• _Given records_:
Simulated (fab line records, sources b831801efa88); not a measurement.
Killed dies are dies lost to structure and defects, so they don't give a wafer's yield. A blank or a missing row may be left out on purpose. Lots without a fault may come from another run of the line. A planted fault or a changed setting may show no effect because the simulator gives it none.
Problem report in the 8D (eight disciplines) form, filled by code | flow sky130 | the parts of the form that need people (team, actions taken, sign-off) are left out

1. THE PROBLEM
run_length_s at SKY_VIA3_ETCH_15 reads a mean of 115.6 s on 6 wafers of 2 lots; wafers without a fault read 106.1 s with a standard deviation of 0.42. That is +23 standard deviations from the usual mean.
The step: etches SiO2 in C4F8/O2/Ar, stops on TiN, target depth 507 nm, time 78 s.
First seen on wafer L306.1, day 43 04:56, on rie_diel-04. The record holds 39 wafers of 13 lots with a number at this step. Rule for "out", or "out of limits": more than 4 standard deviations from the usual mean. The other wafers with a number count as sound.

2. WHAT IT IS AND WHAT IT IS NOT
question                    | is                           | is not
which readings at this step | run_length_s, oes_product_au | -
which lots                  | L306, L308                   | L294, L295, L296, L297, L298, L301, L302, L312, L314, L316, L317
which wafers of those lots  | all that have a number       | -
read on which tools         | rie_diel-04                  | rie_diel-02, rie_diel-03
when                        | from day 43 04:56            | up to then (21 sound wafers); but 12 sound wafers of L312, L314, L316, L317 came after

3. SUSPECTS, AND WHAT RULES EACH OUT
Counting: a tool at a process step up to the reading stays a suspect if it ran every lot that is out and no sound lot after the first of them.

• _Work item_: Having read the records above, reproduce each one exactly.

• _Exercise result_:
Simulated (fab line records, sources b831801efa88); not a measurement.
Killed dies are dies lost to structure and defects, so they don't give a wafer's yield. A blank or a missing row may be left out on purpose. Lots without a fault may come from another run of the line. A planted fault or a changed setting may show no effect because the simulator gives it none.
Problem report in the 8D (eight disciplines) form, filled by code | flow sky130 | the parts of the form that need people (team, actions taken, sign-off) are left out

1. THE PROBLEM
run_length_s at SKY_VIA3_ETCH_15 reads a mean of 115.6 s on 6 wafers of 2 lots; wafers without a fault read 106.1 s with a standard deviation of 0.42. That is +23 standard deviations from the usual mean.
The step: etches SiO2 in C4F8/O2/Ar, stops on TiN, target depth 507 nm, time 78 s.
First seen on wafer L306.1, day 43 04:56, on rie_diel-04. The record holds 39 wafers of 13 lots with a number at this step. Rule for "out", or "out of limits": more than 4 standard deviations from the usual mean. The other wafers with a number count as sound.

2. WHAT IT IS AND WHAT IT IS NOT
question                    | is                           | is not
which readings at this step | run_length_s, oes_product_au | -
which lots                  | L306, L308                   | L294, L295, L296, L297, L298, L301, L302, L312, L314, L316, L317
which wafers of those lots  | all that have a number       | -
read on which tools         | rie_diel-04                  | rie_diel-02, rie_diel-03
when                        | from day 43 04:56            | up to then (21 sound wafers); but 12 sound wafers of L312, L314, L316, L317 came after

3. SUSPECTS, AND WHAT RULES EACH OUT
Counting: a tool at a process step up to the reading stays a suspect if it ran every lot that is out and no sound lot after the first of them.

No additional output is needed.